┌──

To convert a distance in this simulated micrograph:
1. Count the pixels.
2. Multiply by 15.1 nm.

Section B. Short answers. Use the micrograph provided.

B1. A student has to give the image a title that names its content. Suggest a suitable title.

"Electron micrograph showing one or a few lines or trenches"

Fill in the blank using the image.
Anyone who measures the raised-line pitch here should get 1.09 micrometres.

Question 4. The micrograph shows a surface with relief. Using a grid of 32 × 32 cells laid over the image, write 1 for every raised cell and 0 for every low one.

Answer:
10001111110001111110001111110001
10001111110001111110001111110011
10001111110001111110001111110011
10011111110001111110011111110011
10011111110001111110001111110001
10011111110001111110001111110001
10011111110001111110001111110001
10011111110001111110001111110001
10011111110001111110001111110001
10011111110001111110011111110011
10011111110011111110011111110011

└──

Transcribe the material in full; every line must match exactly.

#### RESPONSE
To convert a distance in this simulated micrograph:
1. Count the pixels.
2. Multiply by 15.1 nm.

Section B. Short answers. Use the micrograph provided.

B1. A student has to give the image a title that names its content. Suggest a suitable title.

"Electron micrograph showing one or a few lines or trenches"

Fill in the blank using the image.
Anyone who measures the raised-line pitch here should get 1.09 micrometres.

Question 4. The micrograph shows a surface with relief. Using a grid of 32 × 32 cells laid over the image, write 1 for every raised cell and 0 for every low one.

Answer:
10001111110001111110001111110001
10001111110001111110001111110011
10001111110001111110001111110011
10011111110001111110011111110011
10011111110001111110001111110001
10011111110001111110001111110001
10011111110001111110001111110001
10011111110001111110001111110001
10011111110001111110001111110001
10011111110001111110011111110011
10011111110011111110011111110011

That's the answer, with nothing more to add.